━━━ GIVEN INFORMATION

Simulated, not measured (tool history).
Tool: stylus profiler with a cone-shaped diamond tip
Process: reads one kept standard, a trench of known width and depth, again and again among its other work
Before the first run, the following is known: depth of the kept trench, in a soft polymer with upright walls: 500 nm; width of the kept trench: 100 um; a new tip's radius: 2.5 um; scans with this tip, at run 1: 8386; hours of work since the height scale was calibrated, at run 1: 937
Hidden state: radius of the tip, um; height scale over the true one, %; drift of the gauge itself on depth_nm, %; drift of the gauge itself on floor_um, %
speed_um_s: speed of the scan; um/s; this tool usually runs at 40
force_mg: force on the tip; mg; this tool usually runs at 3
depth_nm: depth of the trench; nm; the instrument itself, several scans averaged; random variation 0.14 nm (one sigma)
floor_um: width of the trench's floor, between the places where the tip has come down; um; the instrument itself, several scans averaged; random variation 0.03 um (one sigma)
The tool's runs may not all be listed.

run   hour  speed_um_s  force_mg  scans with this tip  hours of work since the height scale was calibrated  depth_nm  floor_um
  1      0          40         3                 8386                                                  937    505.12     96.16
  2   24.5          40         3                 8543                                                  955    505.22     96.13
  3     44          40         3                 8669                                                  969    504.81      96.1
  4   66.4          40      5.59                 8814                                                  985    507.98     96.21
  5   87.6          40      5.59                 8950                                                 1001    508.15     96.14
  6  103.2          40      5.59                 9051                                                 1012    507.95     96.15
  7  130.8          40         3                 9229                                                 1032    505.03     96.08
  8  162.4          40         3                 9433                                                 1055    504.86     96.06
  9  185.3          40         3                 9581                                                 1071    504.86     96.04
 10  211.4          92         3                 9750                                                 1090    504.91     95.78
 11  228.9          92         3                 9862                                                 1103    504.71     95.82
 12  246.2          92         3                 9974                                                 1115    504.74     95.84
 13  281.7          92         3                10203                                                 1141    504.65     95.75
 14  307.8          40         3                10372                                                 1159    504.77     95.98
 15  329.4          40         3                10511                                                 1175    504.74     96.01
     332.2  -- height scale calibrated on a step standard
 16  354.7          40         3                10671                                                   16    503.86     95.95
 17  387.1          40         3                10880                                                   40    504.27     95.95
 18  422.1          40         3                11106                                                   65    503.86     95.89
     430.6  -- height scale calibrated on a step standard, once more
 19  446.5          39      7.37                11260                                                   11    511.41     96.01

━━━━━━

- WORK ITEM -
Could you repeat exactly the lines in the listing above from the one with "depth_nm: depth of" down to the one with "The tool's runs may not all be listed."? Include both of those lines.

- WRITTEN SOLUTION -
depth_nm: depth of the trench; nm; the instrument itself, several scans averaged; random variation 0.14 nm (one sigma)
floor_um: width of the trench's floor, between the places where the tip has come down; um; the instrument itself, several scans averaged; random variation 0.03 um (one sigma)
The tool's runs may not all be listed.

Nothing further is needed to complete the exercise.